▶ _ASSIGNMENT_
Return the lines exactly as they stand, from the first of the material through the line containing "note on this".

▶ _SOURCE DATA_
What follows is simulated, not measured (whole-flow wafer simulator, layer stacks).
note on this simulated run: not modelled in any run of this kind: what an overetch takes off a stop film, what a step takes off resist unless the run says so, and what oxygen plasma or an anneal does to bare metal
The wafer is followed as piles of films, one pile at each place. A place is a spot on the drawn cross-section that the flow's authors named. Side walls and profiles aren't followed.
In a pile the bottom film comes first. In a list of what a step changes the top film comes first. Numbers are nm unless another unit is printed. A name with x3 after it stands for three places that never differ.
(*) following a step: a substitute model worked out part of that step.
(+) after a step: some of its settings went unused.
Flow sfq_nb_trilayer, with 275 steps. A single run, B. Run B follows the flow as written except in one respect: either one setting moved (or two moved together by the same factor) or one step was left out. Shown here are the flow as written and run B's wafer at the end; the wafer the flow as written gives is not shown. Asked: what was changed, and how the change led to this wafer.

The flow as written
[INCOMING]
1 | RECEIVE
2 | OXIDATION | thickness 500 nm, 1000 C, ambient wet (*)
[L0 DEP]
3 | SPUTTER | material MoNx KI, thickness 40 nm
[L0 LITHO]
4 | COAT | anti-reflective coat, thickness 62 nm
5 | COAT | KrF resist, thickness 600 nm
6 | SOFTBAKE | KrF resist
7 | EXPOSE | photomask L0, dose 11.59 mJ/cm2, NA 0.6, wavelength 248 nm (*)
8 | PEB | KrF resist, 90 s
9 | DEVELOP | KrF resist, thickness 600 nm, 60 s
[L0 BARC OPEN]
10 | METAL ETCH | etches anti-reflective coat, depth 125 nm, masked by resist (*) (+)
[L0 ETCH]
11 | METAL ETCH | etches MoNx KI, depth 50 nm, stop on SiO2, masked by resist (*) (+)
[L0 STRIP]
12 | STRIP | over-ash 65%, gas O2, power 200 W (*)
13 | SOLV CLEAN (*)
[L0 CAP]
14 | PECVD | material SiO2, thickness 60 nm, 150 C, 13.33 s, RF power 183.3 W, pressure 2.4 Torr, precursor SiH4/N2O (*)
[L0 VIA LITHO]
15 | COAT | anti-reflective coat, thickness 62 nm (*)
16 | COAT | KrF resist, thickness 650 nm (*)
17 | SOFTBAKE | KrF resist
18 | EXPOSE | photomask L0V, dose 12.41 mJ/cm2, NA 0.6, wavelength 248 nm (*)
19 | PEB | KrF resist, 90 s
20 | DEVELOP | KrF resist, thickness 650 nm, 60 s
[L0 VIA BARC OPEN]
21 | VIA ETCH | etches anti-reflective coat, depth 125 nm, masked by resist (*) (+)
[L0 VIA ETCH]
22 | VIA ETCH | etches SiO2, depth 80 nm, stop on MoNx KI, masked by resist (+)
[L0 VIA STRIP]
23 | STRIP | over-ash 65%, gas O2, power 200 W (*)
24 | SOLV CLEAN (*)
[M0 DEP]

▶ _SOLUTION_
What follows is simulated, not measured (whole-flow wafer simulator, layer stacks).
note on this simulated run: not modelled in any run of this kind: what an overetch takes off a stop film, what a step takes off resist unless the run says so, and what oxygen plasma or an anneal does to bare metal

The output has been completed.